(Provided material)
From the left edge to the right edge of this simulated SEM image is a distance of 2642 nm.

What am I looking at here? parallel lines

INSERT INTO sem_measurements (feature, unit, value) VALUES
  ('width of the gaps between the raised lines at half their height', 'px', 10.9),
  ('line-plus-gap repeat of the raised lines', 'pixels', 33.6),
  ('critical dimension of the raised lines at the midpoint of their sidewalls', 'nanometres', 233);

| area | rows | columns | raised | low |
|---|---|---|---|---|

(Work task) Give back all the records exactly as they stand.

(Task solution)
From the left edge to the right edge of this simulated SEM image is a distance of 2642 nm.

What am I looking at here? parallel lines

INSERT INTO sem_measurements (feature, unit, value) VALUES
  ('width of the gaps between the raised lines at half their height', 'px', 10.9),
  ('line-plus-gap repeat of the raised lines', 'pixels', 33.6),
  ('critical dimension of the raised lines at the midpoint of their sidewalls', 'nanometres', 233);

| area | rows | columns | raised | low |
|---|---|---|---|---|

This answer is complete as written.